## Work instruction:
Reproduce the records word for word, with nothing left out.

## Dataset extract:
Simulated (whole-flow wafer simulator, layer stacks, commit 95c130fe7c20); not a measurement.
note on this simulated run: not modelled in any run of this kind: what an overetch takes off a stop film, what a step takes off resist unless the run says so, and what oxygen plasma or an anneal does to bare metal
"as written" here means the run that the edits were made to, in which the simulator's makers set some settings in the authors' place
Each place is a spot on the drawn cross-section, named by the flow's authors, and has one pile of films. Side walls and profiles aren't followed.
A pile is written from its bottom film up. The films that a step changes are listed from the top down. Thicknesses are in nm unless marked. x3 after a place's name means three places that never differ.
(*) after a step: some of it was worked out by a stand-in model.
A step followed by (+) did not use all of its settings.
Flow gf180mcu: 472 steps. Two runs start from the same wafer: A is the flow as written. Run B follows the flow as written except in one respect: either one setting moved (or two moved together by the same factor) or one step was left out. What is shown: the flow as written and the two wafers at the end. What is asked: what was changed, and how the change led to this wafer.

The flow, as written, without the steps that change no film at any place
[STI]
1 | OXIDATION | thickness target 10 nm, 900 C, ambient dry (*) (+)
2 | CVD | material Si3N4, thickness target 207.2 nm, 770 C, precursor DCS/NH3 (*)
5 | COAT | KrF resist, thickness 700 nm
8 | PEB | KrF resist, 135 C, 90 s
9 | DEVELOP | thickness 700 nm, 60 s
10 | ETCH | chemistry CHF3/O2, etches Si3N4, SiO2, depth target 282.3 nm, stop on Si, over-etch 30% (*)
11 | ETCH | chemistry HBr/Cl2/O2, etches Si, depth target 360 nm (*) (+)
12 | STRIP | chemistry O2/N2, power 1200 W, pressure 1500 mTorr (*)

## Worked solution:
Simulated (whole-flow wafer simulator, layer stacks, commit 95c130fe7c20); not a measurement.
note on this simulated run: not modelled in any run of this kind: what an overetch takes off a stop film, what a step takes off resist unless the run says so, and what oxygen plasma or an anneal does to bare metal
"as written" here means the run that the edits were made to, in which the simulator's makers set some settings in the authors' place
Each place is a spot on the drawn cross-section, named by the flow's authors, and has one pile of films. Side walls and profiles aren't followed.
A pile is written from its bottom film up. The films that a step changes are listed from the top down. Thicknesses are in nm unless marked. x3 after a place's name means three places that never differ.
(*) after a step: some of it was worked out by a stand-in model.
A step followed by (+) did not use all of its settings.
Flow gf180mcu: 472 steps. Two runs start from the same wafer: A is the flow as written. Run B follows the flow as written except in one respect: either one setting moved (or two moved together by the same factor) or one step was left out. What is shown: the flow as written and the two wafers at the end. What is asked: what was changed, and how the change led to this wafer.

The flow, as written, without the steps that change no film at any place
[STI]
1 | OXIDATION | thickness target 10 nm, 900 C, ambient dry (*) (+)
2 | CVD | material Si3N4, thickness target 207.2 nm, 770 C, precursor DCS/NH3 (*)
5 | COAT | KrF resist, thickness 700 nm
8 | PEB | KrF resist, 135 C, 90 s
9 | DEVELOP | thickness 700 nm, 60 s
10 | ETCH | chemistry CHF3/O2, etches Si3N4, SiO2, depth target 282.3 nm, stop on Si, over-etch 30% (*)
11 | ETCH | chemistry HBr/Cl2/O2, etches Si, depth target 360 nm (*) (+)
12 | STRIP | chemistry O2/N2, power 1200 W, pressure 1500 mTorr (*)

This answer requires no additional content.